------------------------------------------------------------------------
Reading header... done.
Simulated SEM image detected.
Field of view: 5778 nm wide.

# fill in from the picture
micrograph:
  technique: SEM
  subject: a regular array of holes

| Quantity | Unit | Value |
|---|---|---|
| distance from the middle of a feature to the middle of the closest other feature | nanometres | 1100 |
------------------------------------------------------------------------

* **Exercise**: Print the whole listing exactly as it is.

* **Exercise result**:
Reading header... done.
Simulated SEM image detected.
Field of view: 5778 nm wide.

# fill in from the picture
micrograph:
  technique: SEM
  subject: a regular array of holes

| Quantity | Unit | Value |
|---|---|---|
| distance from the middle of a feature to the middle of the closest other feature | nanometres | 1100 |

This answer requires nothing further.